Work item –
Going from the top of the data below, give again each line through the one containing "In this image, the", both ends kept.

>>

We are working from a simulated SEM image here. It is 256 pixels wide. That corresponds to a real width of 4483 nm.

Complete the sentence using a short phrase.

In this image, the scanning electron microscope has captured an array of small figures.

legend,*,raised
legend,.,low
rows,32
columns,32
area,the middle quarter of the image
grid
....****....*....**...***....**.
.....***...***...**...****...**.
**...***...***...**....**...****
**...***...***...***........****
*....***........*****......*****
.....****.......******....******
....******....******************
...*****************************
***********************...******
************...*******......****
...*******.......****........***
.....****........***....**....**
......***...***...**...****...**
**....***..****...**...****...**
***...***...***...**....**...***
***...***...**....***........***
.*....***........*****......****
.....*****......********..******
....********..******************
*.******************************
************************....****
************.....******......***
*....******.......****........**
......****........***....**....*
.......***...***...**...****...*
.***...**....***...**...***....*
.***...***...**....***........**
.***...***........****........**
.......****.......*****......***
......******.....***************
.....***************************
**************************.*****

<<

Response –
We are working from a simulated SEM image here. It is 256 pixels wide. That corresponds to a real width of 4483 nm.

Complete the sentence using a short phrase.

In this image, the scanning electron microscope has captured an array of small figures.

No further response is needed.